§ Brief
For the entries that follow, restate word for word the line containing "S4: pressure of", the line containing "R1: film removed", and every line that lies between them.

------------------------------------------------------------------------

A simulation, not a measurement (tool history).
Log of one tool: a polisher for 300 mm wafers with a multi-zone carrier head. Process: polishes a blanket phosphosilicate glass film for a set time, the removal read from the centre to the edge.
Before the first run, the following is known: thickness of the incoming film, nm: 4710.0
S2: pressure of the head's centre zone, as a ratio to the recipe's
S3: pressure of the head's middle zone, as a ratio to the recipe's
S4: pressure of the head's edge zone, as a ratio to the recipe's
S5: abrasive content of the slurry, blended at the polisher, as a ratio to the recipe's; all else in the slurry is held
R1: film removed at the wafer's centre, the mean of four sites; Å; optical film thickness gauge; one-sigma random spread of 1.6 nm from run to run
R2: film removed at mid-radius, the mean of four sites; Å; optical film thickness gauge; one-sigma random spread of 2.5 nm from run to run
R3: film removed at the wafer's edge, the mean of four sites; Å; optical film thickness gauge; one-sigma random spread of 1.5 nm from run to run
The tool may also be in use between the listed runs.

------------------------------------------------------------------------

§ Exercise solution
S4: pressure of the head's edge zone, as a ratio to the recipe's
S5: abrasive content of the slurry, blended at the polisher, as a ratio to the recipe's; all else in the slurry is held
R1: film removed at the wafer's centre, the mean of four sites; Å; optical film thickness gauge; one-sigma random spread of 1.6 nm from run to run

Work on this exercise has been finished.